WORK ITEM
Your answer must be the records, copied with no change.

------------------------------------

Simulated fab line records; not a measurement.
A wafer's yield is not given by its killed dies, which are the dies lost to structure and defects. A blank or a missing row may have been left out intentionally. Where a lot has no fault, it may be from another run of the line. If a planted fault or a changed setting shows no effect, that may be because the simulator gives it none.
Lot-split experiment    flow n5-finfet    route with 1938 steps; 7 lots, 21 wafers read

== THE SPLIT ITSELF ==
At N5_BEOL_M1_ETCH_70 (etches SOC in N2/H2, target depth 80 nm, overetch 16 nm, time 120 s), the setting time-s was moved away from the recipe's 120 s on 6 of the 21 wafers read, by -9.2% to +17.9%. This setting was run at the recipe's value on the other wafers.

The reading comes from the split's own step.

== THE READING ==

------------------------------------

SOLUTION
Simulated fab line records; not a measurement.
A wafer's yield is not given by its killed dies, which are the dies lost to structure and defects. A blank or a missing row may have been left out intentionally. Where a lot has no fault, it may be from another run of the line. If a planted fault or a changed setting shows no effect, that may be because the simulator gives it none.
Lot-split experiment    flow n5-finfet    route with 1938 steps; 7 lots, 21 wafers read

== THE SPLIT ITSELF ==
At N5_BEOL_M1_ETCH_70 (etches SOC in N2/H2, target depth 80 nm, overetch 16 nm, time 120 s), the setting time-s was moved away from the recipe's 120 s on 6 of the 21 wafers read, by -9.2% to +17.9%. This setting was run at the recipe's value on the other wafers.

The reading comes from the split's own step.

== THE READING ==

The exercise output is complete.